• **Exercise**
Copy each line of the listing below exactly.

• **Dataset excerpts**
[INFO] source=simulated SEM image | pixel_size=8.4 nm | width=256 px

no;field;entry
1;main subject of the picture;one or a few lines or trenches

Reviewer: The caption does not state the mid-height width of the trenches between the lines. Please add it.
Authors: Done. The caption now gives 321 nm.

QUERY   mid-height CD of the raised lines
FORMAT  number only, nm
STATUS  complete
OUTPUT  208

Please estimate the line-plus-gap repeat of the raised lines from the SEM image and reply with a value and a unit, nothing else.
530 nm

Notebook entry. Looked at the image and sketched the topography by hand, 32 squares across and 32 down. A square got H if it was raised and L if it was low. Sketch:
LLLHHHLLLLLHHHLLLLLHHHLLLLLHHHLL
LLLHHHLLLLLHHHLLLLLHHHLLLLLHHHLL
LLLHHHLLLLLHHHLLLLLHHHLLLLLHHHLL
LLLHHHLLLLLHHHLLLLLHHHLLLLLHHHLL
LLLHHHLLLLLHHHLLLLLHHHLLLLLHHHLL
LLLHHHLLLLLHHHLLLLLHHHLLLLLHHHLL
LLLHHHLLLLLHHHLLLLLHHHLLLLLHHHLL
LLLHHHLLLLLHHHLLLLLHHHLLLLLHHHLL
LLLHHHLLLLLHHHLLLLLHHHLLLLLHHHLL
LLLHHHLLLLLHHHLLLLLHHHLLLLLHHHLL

• **Task response**
[INFO] source=simulated SEM image | pixel_size=8.4 nm | width=256 px

no;field;entry
1;main subject of the picture;one or a few lines or trenches

Reviewer: The caption does not state the mid-height width of the trenches between the lines. Please add it.
Authors: Done. The caption now gives 321 nm.

QUERY   mid-height CD of the raised lines
FORMAT  number only, nm
STATUS  complete
OUTPUT  208

Please estimate the line-plus-gap repeat of the raised lines from the SEM image and reply with a value and a unit, nothing else.
530 nm

Notebook entry. Looked at the image and sketched the topography by hand, 32 squares across and 32 down. A square got H if it was raised and L if it was low. Sketch:
LLLHHHLLLLLHHHLLLLLHHHLLLLLHHHLL
LLLHHHLLLLLHHHLLLLLHHHLLLLLHHHLL
LLLHHHLLLLLHHHLLLLLHHHLLLLLHHHLL
LLLHHHLLLLLHHHLLLLLHHHLLLLLHHHLL
LLLHHHLLLLLHHHLLLLLHHHLLLLLHHHLL
LLLHHHLLLLLHHHLLLLLHHHLLLLLHHHLL
LLLHHHLLLLLHHHLLLLLHHHLLLLLHHHLL
LLLHHHLLLLLHHHLLLLLHHHLLLLLHHHLL
LLLHHHLLLLLHHHLLLLLHHHLLLLLHHHLL
LLLHHHLLLLLHHHLLLLLHHHLLLLLHHHLL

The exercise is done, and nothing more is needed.